• • • • • • •
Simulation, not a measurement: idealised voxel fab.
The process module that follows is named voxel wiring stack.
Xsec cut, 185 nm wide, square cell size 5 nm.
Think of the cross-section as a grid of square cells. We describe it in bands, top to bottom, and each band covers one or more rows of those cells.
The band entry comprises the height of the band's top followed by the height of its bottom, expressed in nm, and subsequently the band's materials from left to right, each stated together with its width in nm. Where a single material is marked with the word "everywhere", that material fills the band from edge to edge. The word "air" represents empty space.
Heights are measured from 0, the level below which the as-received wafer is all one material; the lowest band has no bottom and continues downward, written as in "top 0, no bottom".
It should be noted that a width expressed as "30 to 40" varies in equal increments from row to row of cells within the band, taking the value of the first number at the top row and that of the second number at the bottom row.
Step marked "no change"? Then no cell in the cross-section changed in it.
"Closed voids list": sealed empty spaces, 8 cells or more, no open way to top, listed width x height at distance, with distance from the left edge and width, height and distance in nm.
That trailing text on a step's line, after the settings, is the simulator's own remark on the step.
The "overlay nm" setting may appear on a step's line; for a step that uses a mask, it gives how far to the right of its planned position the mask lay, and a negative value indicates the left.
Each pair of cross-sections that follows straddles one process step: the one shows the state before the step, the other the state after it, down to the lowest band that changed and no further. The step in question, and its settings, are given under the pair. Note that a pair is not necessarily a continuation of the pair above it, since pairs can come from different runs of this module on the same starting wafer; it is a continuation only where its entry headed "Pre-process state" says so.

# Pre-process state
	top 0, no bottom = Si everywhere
• • • • • • •

== Work item ==
Output the listing exactly, from first line to last.

== Problem solution ==
Simulation, not a measurement: idealised voxel fab.
The process module that follows is named voxel wiring stack.
Xsec cut, 185 nm wide, square cell size 5 nm.
Think of the cross-section as a grid of square cells. We describe it in bands, top to bottom, and each band covers one or more rows of those cells.
The band entry comprises the height of the band's top followed by the height of its bottom, expressed in nm, and subsequently the band's materials from left to right, each stated together with its width in nm. Where a single material is marked with the word "everywhere", that material fills the band from edge to edge. The word "air" represents empty space.
Heights are measured from 0, the level below which the as-received wafer is all one material; the lowest band has no bottom and continues downward, written as in "top 0, no bottom".
It should be noted that a width expressed as "30 to 40" varies in equal increments from row to row of cells within the band, taking the value of the first number at the top row and that of the second number at the bottom row.
Step marked "no change"? Then no cell in the cross-section changed in it.
"Closed voids list": sealed empty spaces, 8 cells or more, no open way to top, listed width x height at distance, with distance from the left edge and width, height and distance in nm.
That trailing text on a step's line, after the settings, is the simulator's own remark on the step.
The "overlay nm" setting may appear on a step's line; for a step that uses a mask, it gives how far to the right of its planned position the mask lay, and a negative value indicates the left.
Each pair of cross-sections that follows straddles one process step: the one shows the state before the step, the other the state after it, down to the lowest band that changed and no further. The step in question, and its settings, are given under the pair. Note that a pair is not necessarily a continuation of the pair above it, since pairs can come from different runs of this module on the same starting wafer; it is a continuation only where its entry headed "Pre-process state" says so.

# Pre-process state
	top 0, no bottom = Si everywhere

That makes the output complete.